Dataset records:

------------------------------------------------------------

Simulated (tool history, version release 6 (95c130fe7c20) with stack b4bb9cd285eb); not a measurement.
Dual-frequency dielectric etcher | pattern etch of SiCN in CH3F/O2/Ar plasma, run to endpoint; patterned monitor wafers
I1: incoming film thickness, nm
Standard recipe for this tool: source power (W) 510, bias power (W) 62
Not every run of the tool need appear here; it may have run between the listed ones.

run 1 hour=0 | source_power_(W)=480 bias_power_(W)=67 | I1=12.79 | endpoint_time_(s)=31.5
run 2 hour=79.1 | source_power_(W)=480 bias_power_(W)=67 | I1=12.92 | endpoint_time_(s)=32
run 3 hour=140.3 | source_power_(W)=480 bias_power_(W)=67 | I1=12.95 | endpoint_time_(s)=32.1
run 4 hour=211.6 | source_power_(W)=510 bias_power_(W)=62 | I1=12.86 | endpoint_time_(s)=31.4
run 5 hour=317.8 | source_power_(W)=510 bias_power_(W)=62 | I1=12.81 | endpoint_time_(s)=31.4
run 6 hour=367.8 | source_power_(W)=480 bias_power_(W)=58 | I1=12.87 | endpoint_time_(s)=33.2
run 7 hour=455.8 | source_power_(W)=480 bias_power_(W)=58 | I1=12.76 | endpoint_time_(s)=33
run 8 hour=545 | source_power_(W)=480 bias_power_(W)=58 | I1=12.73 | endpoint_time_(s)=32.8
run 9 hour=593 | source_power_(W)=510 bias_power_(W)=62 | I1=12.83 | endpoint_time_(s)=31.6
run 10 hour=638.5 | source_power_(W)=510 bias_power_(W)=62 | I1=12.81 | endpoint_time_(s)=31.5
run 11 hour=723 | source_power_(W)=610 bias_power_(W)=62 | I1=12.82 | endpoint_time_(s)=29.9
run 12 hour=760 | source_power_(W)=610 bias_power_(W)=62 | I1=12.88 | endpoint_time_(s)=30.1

------------------------------------------------------------

Activity: All lines above from the one containing "run 10 hour=638.5" to the one containing "run 11 hour=723" must be repeated exactly, both lines included, and no others.

Answer box:
run 10 hour=638.5 | source_power_(W)=510 bias_power_(W)=62 | I1=12.81 | endpoint_time_(s)=31.5
run 11 hour=723 | source_power_(W)=610 bias_power_(W)=62 | I1=12.82 | endpoint_time_(s)=29.9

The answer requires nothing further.